## Source data
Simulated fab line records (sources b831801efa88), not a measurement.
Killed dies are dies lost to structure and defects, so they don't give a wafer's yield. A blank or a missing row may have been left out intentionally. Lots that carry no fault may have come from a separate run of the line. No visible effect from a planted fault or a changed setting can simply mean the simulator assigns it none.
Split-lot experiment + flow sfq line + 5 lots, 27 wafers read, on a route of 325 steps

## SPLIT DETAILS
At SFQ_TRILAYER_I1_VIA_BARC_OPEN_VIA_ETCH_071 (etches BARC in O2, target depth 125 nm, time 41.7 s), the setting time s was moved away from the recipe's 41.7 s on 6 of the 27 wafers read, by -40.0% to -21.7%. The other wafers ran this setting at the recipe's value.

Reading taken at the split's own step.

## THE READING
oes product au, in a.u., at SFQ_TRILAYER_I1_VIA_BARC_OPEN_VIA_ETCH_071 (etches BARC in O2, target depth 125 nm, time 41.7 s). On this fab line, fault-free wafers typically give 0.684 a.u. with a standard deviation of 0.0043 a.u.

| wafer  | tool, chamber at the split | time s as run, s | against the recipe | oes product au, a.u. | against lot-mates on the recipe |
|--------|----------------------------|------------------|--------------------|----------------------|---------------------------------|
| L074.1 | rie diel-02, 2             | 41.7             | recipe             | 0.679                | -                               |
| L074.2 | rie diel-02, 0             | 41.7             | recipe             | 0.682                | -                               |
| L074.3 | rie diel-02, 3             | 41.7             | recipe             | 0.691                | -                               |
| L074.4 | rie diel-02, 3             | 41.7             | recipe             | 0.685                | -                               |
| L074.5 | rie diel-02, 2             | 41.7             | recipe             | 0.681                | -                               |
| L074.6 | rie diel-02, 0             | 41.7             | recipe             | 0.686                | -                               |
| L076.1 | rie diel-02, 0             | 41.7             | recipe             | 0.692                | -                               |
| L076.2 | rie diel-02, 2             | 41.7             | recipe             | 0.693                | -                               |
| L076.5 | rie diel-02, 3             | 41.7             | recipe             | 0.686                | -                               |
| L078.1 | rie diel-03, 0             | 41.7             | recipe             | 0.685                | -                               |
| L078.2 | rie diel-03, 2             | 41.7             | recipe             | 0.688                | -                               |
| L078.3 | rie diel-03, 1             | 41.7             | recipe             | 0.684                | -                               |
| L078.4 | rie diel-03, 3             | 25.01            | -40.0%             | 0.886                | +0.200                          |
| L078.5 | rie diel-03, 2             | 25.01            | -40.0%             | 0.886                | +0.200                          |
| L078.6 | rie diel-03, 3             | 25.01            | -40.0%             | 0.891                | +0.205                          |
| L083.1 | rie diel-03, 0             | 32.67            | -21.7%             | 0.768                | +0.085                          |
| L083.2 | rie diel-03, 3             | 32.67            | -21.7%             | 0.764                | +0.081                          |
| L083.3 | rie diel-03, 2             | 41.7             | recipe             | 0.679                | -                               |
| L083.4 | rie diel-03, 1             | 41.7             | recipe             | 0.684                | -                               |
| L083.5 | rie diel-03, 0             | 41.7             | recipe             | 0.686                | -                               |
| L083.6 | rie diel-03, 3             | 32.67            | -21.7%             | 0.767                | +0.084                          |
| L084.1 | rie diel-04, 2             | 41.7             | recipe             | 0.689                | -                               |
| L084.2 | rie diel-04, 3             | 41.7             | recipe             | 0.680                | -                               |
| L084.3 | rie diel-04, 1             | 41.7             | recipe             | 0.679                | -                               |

## Brief
Transcribe, exactly and without additions, the lines of the records above, beginning with the line that contains "## THE READING" and ending with the line that contains "oes product au, in", both included.

## Result
## THE READING
oes product au, in a.u., at SFQ_TRILAYER_I1_VIA_BARC_OPEN_VIA_ETCH_071 (etches BARC in O2, target depth 125 nm, time 41.7 s). On this fab line, fault-free wafers typically give 0.684 a.u. with a standard deviation of 0.0043 a.u.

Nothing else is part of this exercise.